==== SOURCE DATA ====

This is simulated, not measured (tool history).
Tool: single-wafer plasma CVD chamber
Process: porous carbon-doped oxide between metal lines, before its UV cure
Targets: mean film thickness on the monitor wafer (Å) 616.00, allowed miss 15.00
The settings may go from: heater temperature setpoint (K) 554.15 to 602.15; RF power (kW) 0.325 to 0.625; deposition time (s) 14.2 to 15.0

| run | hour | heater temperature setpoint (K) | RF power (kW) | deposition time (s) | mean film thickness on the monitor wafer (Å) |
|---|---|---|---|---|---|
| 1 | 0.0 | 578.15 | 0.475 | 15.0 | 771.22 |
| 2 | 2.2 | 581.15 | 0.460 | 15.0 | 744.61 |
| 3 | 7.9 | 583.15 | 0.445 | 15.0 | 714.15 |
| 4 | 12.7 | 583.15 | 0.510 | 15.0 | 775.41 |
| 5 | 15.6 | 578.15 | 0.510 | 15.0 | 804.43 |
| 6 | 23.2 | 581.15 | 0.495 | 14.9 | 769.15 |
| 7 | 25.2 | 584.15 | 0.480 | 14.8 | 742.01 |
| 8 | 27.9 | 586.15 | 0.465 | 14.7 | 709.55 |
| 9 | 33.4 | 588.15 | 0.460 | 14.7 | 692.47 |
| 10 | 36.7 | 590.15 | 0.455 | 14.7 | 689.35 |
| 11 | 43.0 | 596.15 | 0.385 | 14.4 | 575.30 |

====

- ACTION ITEM:
Exactly as written, transcribe every line shown above.

- WRITTEN ANSWER:
This is simulated, not measured (tool history).
Tool: single-wafer plasma CVD chamber
Process: porous carbon-doped oxide between metal lines, before its UV cure
Targets: mean film thickness on the monitor wafer (Å) 616.00, allowed miss 15.00
The settings may go from: heater temperature setpoint (K) 554.15 to 602.15; RF power (kW) 0.325 to 0.625; deposition time (s) 14.2 to 15.0

| run | hour | heater temperature setpoint (K) | RF power (kW) | deposition time (s) | mean film thickness on the monitor wafer (Å) |
|---|---|---|---|---|---|
| 1 | 0.0 | 578.15 | 0.475 | 15.0 | 771.22 |
| 2 | 2.2 | 581.15 | 0.460 | 15.0 | 744.61 |
| 3 | 7.9 | 583.15 | 0.445 | 15.0 | 714.15 |
| 4 | 12.7 | 583.15 | 0.510 | 15.0 | 775.41 |
| 5 | 15.6 | 578.15 | 0.510 | 15.0 | 804.43 |
| 6 | 23.2 | 581.15 | 0.495 | 14.9 | 769.15 |
| 7 | 25.2 | 584.15 | 0.480 | 14.8 | 742.01 |
| 8 | 27.9 | 586.15 | 0.465 | 14.7 | 709.55 |
| 9 | 33.4 | 588.15 | 0.460 | 14.7 | 692.47 |
| 10 | 36.7 | 590.15 | 0.455 | 14.7 | 689.35 |
| 11 | 43.0 | 596.15 | 0.385 | 14.4 | 575.30 |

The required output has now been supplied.